Material supplied:
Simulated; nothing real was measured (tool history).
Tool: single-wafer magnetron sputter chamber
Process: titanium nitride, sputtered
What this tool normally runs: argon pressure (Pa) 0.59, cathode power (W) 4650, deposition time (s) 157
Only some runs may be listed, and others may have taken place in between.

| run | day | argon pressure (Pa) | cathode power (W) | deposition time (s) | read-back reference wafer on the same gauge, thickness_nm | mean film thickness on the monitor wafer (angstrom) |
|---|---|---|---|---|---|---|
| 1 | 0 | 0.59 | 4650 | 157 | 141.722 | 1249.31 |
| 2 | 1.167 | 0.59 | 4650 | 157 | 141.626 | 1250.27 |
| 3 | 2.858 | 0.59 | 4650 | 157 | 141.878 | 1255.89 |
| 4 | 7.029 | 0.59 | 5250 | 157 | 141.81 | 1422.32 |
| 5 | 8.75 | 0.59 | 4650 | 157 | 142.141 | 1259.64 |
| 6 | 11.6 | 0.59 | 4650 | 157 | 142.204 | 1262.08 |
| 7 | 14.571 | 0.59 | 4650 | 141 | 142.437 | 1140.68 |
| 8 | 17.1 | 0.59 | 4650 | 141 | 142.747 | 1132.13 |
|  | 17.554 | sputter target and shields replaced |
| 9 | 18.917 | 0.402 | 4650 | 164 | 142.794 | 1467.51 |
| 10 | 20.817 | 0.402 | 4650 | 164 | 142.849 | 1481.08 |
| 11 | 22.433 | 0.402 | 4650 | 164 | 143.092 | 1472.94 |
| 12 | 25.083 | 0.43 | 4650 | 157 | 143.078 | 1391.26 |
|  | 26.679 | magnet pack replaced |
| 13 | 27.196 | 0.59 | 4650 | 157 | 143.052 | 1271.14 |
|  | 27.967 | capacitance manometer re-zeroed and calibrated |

Assignment: Give again, word for word, every line of the listing above from the one with "143.078 | 1391.26 |" to the one with "143.052 | 1271.14 |", both inclusive, and nothing beyond them.

Solution:
| 12 | 25.083 | 0.43 | 4650 | 157 | 143.078 | 1391.26 |
|  | 26.679 | magnet pack replaced |
| 13 | 27.196 | 0.59 | 4650 | 157 | 143.052 | 1271.14 |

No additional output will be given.